■ Exercise: Include in the output exactly the lines from the opening of the data through the line containing "Process: draws dissolved", and nothing more.

■ Data extracts:
-=-=-

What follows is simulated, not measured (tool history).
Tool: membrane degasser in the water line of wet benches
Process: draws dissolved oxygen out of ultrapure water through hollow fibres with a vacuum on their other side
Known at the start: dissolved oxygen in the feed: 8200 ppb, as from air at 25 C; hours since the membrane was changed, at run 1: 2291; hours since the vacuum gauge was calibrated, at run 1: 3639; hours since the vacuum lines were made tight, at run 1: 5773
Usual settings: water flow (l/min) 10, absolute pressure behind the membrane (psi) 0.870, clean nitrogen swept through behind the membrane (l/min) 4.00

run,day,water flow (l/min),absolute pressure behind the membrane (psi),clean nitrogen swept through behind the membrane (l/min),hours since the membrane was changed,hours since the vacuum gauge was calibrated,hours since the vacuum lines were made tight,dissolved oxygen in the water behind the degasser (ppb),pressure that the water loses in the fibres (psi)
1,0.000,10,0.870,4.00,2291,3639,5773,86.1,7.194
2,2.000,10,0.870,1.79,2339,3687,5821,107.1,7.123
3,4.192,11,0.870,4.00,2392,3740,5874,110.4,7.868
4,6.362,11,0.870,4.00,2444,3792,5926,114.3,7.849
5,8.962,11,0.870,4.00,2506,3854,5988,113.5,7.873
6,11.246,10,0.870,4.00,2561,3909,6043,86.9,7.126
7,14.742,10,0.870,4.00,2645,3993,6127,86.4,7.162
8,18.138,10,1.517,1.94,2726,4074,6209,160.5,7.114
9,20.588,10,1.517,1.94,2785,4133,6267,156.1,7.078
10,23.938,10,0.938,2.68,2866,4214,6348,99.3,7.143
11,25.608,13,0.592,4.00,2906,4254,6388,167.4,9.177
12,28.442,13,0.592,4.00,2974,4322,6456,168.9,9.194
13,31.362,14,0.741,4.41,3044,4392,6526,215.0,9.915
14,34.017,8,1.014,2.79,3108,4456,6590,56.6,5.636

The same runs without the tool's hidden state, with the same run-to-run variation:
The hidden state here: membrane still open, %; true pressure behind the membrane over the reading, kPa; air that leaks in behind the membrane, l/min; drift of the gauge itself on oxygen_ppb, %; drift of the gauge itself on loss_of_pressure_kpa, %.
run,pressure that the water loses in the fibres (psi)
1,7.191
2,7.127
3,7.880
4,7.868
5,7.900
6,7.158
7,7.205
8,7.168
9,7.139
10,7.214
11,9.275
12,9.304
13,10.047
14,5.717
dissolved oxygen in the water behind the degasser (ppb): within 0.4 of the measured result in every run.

-=-=-

■ Written solution:
What follows is simulated, not measured (tool history).
Tool: membrane degasser in the water line of wet benches
Process: draws dissolved oxygen out of ultrapure water through hollow fibres with a vacuum on their other side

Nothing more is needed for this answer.